--- Available data Enclosed Below ---

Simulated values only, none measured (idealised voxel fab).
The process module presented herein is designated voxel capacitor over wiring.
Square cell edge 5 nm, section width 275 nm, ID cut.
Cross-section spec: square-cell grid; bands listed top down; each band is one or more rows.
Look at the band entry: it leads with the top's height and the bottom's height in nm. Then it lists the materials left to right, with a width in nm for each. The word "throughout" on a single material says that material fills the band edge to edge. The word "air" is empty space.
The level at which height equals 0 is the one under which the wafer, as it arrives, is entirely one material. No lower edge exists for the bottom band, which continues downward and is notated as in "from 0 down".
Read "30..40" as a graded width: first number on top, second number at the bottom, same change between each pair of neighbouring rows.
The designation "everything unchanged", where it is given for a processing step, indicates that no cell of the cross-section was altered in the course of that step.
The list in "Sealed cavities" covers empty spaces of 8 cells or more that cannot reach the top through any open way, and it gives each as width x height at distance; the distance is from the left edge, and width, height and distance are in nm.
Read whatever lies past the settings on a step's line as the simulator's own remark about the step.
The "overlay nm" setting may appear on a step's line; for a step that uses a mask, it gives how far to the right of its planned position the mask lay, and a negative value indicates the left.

--- End of Enclosed Available data ---

Here the job is to output the lines from the start of the material through the line with "Look at the", inclusive, exactly and with nothing else.

Simulated values only, none measured (idealised voxel fab).
The process module presented herein is designated voxel capacitor over wiring.
Square cell edge 5 nm, section width 275 nm, ID cut.
Cross-section spec: square-cell grid; bands listed top down; each band is one or more rows.
Look at the band entry: it leads with the top's height and the bottom's height in nm. Then it lists the materials left to right, with a width in nm for each. The word "throughout" on a single material says that material fills the band edge to edge. The word "air" is empty space.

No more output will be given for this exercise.